*** Block opens ***
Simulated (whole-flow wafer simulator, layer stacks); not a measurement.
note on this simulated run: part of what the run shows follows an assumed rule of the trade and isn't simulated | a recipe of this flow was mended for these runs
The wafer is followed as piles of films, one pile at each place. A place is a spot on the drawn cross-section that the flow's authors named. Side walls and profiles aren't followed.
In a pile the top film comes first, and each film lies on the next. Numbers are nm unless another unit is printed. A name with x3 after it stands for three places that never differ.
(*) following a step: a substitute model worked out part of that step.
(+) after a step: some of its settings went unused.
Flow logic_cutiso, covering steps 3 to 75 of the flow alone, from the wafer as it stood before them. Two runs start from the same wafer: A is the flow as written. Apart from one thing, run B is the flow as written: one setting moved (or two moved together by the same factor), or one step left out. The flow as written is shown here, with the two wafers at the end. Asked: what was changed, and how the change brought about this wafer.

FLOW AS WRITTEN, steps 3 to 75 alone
*** Block closes ***

Required action —
In exact wording, restate the lines of the data above from the first through the one holding "note on this", and stop after that line.

Your response —
Simulated (whole-flow wafer simulator, layer stacks); not a measurement.
note on this simulated run: part of what the run shows follows an assumed rule of the trade and isn't simulated | a recipe of this flow was mended for these runs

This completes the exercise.